::: Extracted information

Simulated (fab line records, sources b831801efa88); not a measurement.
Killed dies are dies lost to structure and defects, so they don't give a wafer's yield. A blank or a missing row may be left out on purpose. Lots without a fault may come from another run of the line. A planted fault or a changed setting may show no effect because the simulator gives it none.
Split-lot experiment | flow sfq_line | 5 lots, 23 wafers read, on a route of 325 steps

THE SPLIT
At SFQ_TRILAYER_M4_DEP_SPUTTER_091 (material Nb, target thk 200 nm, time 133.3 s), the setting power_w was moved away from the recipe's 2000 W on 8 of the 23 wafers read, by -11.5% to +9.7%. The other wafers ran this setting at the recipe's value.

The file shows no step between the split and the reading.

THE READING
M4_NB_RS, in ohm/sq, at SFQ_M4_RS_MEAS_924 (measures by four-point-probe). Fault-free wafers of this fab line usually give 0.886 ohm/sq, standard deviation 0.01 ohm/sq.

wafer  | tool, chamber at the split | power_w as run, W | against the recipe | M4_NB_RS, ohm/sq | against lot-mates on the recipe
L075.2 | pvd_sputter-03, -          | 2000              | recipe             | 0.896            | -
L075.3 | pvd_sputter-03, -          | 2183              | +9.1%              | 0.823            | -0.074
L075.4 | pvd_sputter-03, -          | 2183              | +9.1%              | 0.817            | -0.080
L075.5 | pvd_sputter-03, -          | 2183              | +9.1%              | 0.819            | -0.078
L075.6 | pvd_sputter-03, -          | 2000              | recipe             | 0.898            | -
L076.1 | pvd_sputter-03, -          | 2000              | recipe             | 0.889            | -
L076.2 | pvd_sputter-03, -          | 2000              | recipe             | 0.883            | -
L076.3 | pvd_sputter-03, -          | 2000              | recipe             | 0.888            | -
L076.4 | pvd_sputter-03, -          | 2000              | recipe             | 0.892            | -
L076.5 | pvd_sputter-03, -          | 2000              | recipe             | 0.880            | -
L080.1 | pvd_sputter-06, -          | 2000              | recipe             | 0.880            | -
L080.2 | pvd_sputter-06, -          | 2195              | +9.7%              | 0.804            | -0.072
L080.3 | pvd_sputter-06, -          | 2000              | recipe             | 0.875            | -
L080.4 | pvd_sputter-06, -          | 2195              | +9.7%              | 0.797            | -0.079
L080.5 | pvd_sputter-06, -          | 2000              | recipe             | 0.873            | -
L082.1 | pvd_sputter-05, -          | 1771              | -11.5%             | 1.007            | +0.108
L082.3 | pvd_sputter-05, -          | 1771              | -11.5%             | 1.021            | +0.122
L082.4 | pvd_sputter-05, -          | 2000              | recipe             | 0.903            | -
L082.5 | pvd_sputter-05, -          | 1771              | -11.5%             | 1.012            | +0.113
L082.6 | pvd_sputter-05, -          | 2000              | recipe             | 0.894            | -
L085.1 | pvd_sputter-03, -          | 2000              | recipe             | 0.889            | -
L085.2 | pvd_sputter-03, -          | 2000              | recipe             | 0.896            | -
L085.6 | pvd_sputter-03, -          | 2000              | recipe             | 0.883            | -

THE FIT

::::::

## Assigned task
Reproduce only what lies between the start of the listing above and the end of the line containing "M4_NB_RS, in ohm/sq, at", keeping every line exact.

## Task response
Simulated (fab line records, sources b831801efa88); not a measurement.
Killed dies are dies lost to structure and defects, so they don't give a wafer's yield. A blank or a missing row may be left out on purpose. Lots without a fault may come from another run of the line. A planted fault or a changed setting may show no effect because the simulator gives it none.
Split-lot experiment | flow sfq_line | 5 lots, 23 wafers read, on a route of 325 steps

THE SPLIT
At SFQ_TRILAYER_M4_DEP_SPUTTER_091 (material Nb, target thk 200 nm, time 133.3 s), the setting power_w was moved away from the recipe's 2000 W on 8 of the 23 wafers read, by -11.5% to +9.7%. The other wafers ran this setting at the recipe's value.

The file shows no step between the split and the reading.

THE READING
M4_NB_RS, in ohm/sq, at SFQ_M4_RS_MEAS_924 (measures by four-point-probe). Fault-free wafers of this fab line usually give 0.886 ohm/sq, standard deviation 0.01 ohm/sq.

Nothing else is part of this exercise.